**EXTRACTED DATA:**
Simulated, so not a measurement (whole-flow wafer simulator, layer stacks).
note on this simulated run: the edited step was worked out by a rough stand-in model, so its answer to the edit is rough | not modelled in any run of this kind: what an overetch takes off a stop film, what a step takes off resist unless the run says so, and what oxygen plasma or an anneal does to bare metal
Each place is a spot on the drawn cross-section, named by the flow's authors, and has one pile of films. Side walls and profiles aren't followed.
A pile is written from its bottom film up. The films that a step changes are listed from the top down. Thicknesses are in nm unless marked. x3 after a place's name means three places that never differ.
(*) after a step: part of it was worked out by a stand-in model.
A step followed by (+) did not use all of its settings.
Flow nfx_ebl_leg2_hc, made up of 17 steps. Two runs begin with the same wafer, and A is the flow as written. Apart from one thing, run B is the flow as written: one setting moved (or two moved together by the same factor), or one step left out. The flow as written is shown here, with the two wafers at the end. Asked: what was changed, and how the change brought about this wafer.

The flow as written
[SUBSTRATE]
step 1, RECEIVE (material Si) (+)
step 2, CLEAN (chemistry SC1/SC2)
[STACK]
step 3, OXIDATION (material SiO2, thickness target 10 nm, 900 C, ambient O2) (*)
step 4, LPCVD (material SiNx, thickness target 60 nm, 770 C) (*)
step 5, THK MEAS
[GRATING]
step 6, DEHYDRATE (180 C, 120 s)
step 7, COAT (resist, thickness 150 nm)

**ASSIGNED TASK:**
Nothing but the full listing, copied exactly, belongs in the answer.

**RESPONSE BOX:**
Simulated, so not a measurement (whole-flow wafer simulator, layer stacks).
note on this simulated run: the edited step was worked out by a rough stand-in model, so its answer to the edit is rough | not modelled in any run of this kind: what an overetch takes off a stop film, what a step takes off resist unless the run says so, and what oxygen plasma or an anneal does to bare metal
Each place is a spot on the drawn cross-section, named by the flow's authors, and has one pile of films. Side walls and profiles aren't followed.
A pile is written from its bottom film up. The films that a step changes are listed from the top down. Thicknesses are in nm unless marked. x3 after a place's name means three places that never differ.
(*) after a step: part of it was worked out by a stand-in model.
A step followed by (+) did not use all of its settings.
Flow nfx_ebl_leg2_hc, made up of 17 steps. Two runs begin with the same wafer, and A is the flow as written. Apart from one thing, run B is the flow as written: one setting moved (or two moved together by the same factor), or one step left out. The flow as written is shown here, with the two wafers at the end. Asked: what was changed, and how the change brought about this wafer.

The flow as written
[SUBSTRATE]
step 1, RECEIVE (material Si) (+)
step 2, CLEAN (chemistry SC1/SC2)
[STACK]
step 3, OXIDATION (material SiO2, thickness target 10 nm, 900 C, ambient O2) (*)
step 4, LPCVD (material SiNx, thickness target 60 nm, 770 C) (*)
step 5, THK MEAS
[GRATING]
step 6, DEHYDRATE (180 C, 120 s)
step 7, COAT (resist, thickness 150 nm)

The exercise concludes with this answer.